• **EXTRACTED DATA**:
-*-
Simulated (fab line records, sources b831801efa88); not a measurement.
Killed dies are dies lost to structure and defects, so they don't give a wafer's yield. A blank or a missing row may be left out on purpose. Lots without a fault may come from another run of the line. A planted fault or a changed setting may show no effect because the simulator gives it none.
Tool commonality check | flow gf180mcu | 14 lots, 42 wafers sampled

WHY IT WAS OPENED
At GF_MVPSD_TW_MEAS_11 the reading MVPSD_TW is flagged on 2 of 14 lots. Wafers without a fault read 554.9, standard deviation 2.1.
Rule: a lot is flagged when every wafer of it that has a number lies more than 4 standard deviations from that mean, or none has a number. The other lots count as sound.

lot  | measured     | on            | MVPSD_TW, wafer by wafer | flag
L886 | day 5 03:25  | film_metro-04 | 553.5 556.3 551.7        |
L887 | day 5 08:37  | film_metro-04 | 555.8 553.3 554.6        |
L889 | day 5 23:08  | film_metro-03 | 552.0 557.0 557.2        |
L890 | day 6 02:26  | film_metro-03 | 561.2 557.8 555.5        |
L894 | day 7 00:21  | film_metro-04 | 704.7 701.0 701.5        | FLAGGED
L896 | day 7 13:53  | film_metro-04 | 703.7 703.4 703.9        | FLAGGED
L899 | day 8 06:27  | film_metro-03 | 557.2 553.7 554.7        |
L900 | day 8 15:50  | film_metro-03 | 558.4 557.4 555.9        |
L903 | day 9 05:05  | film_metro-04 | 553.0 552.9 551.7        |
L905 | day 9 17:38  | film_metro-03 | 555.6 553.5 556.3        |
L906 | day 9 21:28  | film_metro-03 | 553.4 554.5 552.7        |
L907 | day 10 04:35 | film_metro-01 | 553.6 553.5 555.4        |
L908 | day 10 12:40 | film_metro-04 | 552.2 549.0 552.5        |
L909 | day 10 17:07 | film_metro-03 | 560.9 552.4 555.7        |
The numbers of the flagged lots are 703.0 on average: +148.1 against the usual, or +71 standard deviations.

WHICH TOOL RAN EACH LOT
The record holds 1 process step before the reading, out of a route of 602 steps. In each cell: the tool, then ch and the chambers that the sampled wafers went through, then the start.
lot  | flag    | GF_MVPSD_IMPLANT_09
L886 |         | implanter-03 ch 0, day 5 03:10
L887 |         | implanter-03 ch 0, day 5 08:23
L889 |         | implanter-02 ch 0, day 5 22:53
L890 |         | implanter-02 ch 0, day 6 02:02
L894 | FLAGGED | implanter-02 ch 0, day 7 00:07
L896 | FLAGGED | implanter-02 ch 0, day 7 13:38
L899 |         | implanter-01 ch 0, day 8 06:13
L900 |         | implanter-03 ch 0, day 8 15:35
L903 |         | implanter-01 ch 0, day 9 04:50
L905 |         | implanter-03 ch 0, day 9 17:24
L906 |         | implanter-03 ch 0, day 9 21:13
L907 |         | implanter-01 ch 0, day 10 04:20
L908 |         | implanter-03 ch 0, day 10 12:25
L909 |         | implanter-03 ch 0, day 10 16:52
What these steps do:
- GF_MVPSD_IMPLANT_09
-*-

• **ASSIGNED TASK**: Every line from the first through the one containing "Rule: a lot" in the listing above must be given again exactly, with nothing else alongside.

• **ANSWER AREA**:
Simulated (fab line records, sources b831801efa88); not a measurement.
Killed dies are dies lost to structure and defects, so they don't give a wafer's yield. A blank or a missing row may be left out on purpose. Lots without a fault may come from another run of the line. A planted fault or a changed setting may show no effect because the simulator gives it none.
Tool commonality check | flow gf180mcu | 14 lots, 42 wafers sampled

WHY IT WAS OPENED
At GF_MVPSD_TW_MEAS_11 the reading MVPSD_TW is flagged on 2 of 14 lots. Wafers without a fault read 554.9, standard deviation 2.1.
Rule: a lot is flagged when every wafer of it that has a number lies more than 4 standard deviations from that mean, or none has a number. The other lots count as sound.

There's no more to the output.